*****
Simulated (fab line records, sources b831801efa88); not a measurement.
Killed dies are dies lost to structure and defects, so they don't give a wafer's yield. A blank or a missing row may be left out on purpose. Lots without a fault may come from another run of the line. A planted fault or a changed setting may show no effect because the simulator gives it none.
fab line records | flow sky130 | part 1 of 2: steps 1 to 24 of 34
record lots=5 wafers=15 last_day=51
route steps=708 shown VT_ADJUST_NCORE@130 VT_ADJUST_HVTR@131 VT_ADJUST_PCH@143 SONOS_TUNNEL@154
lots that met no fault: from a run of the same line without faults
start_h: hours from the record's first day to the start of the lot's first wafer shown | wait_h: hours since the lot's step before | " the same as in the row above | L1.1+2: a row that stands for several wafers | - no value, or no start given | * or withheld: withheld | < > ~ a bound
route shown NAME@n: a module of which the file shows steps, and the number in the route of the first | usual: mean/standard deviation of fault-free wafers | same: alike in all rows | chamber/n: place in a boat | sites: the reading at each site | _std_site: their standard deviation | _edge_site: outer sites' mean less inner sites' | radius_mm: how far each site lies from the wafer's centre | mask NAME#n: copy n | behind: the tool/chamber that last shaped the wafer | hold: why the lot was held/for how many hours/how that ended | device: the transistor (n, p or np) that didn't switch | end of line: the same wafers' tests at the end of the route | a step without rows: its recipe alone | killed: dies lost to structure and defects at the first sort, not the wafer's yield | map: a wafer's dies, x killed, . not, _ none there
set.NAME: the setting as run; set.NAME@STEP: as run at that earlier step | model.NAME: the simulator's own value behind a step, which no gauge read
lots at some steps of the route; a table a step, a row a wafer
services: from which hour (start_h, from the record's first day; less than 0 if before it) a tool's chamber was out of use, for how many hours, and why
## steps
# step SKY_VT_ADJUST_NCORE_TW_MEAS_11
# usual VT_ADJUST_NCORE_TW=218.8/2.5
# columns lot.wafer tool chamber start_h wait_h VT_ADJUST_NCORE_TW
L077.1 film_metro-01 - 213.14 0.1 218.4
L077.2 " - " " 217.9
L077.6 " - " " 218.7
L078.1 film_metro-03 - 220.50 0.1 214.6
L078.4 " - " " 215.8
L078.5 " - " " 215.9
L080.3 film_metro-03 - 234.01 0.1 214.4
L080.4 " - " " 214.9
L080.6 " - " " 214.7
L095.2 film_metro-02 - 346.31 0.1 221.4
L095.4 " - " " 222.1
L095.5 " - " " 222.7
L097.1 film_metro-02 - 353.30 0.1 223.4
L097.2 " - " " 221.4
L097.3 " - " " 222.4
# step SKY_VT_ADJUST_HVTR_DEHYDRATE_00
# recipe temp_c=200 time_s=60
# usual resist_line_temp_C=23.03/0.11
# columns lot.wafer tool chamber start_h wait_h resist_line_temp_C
*****

REQUIREMENT. Extract exactly the leading lines of the data, stopping at and including the line with "start_h: hours from".

EXPECTED ANSWER.
Simulated (fab line records, sources b831801efa88); not a measurement.
Killed dies are dies lost to structure and defects, so they don't give a wafer's yield. A blank or a missing row may be left out on purpose. Lots without a fault may come from another run of the line. A planted fault or a changed setting may show no effect because the simulator gives it none.
fab line records | flow sky130 | part 1 of 2: steps 1 to 24 of 34
record lots=5 wafers=15 last_day=51
route steps=708 shown VT_ADJUST_NCORE@130 VT_ADJUST_HVTR@131 VT_ADJUST_PCH@143 SONOS_TUNNEL@154
lots that met no fault: from a run of the same line without faults
start_h: hours from the record's first day to the start of the lot's first wafer shown | wait_h: hours since the lot's step before | " the same as in the row above | L1.1+2: a row that stands for several wafers | - no value, or no start given | * or withheld: withheld | < > ~ a bound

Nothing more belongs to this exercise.